■ **Requirement**: Transcribe the entire listing below exactly.

■ **Source information**:
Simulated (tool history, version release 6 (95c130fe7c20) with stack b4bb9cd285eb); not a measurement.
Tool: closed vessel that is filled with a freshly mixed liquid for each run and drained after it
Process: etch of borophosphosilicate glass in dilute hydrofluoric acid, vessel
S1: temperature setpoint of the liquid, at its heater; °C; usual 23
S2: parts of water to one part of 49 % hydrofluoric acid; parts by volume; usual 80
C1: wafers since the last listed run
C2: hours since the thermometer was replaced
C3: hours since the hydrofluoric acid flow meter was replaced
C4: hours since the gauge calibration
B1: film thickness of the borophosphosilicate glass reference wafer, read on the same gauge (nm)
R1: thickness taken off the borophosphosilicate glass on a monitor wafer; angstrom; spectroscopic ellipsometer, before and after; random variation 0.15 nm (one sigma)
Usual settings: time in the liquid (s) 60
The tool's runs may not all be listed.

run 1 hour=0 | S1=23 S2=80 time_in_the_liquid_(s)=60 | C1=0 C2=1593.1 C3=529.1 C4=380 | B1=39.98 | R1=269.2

■ **Problem solution**:
Simulated (tool history, version release 6 (95c130fe7c20) with stack b4bb9cd285eb); not a measurement.
Tool: closed vessel that is filled with a freshly mixed liquid for each run and drained after it
Process: etch of borophosphosilicate glass in dilute hydrofluoric acid, vessel
S1: temperature setpoint of the liquid, at its heater; °C; usual 23
S2: parts of water to one part of 49 % hydrofluoric acid; parts by volume; usual 80
C1: wafers since the last listed run
C2: hours since the thermometer was replaced
C3: hours since the hydrofluoric acid flow meter was replaced
C4: hours since the gauge calibration
B1: film thickness of the borophosphosilicate glass reference wafer, read on the same gauge (nm)
R1: thickness taken off the borophosphosilicate glass on a monitor wafer; angstrom; spectroscopic ellipsometer, before and after; random variation 0.15 nm (one sigma)
Usual settings: time in the liquid (s) 60
The tool's runs may not all be listed.

run 1 hour=0 | S1=23 S2=80 time_in_the_liquid_(s)=60 | C1=0 C2=1593.1 C3=529.1 C4=380 | B1=39.98 | R1=269.2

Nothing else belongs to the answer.